*** Opening of GIVEN DATA ***
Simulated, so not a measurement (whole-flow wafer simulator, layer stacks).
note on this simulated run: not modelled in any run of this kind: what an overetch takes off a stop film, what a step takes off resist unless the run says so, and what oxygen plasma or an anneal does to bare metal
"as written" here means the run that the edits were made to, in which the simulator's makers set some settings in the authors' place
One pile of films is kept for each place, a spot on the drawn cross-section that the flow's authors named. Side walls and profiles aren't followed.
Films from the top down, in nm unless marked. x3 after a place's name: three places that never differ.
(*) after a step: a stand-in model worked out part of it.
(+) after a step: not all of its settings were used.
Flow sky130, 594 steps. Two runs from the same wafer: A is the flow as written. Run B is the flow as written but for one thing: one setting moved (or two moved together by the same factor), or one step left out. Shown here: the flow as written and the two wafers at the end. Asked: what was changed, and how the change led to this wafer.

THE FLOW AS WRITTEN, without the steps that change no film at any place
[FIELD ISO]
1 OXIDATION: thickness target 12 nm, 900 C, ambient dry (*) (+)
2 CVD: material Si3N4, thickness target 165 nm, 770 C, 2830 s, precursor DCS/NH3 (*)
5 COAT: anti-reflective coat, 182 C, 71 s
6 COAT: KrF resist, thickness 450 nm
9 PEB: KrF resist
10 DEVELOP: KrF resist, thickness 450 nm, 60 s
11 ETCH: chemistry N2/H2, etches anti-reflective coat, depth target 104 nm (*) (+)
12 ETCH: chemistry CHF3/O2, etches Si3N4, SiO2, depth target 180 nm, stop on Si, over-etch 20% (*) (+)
*** Close of GIVEN DATA ***

* [WORK ITEM]: Retype the records above exactly, from their first line through the line that contains "10 DEVELOP: KrF", and stop there.

* [ANSWER AREA]:
Simulated, so not a measurement (whole-flow wafer simulator, layer stacks).
note on this simulated run: not modelled in any run of this kind: what an overetch takes off a stop film, what a step takes off resist unless the run says so, and what oxygen plasma or an anneal does to bare metal
"as written" here means the run that the edits were made to, in which the simulator's makers set some settings in the authors' place
One pile of films is kept for each place, a spot on the drawn cross-section that the flow's authors named. Side walls and profiles aren't followed.
Films from the top down, in nm unless marked. x3 after a place's name: three places that never differ.
(*) after a step: a stand-in model worked out part of it.
(+) after a step: not all of its settings were used.
Flow sky130, 594 steps. Two runs from the same wafer: A is the flow as written. Run B is the flow as written but for one thing: one setting moved (or two moved together by the same factor), or one step left out. Shown here: the flow as written and the two wafers at the end. Asked: what was changed, and how the change led to this wafer.

THE FLOW AS WRITTEN, without the steps that change no film at any place
[FIELD ISO]
1 OXIDATION: thickness target 12 nm, 900 C, ambient dry (*) (+)
2 CVD: material Si3N4, thickness target 165 nm, 770 C, 2830 s, precursor DCS/NH3 (*)
5 COAT: anti-reflective coat, 182 C, 71 s
6 COAT: KrF resist, thickness 450 nm
9 PEB: KrF resist
10 DEVELOP: KrF resist, thickness 450 nm, 60 s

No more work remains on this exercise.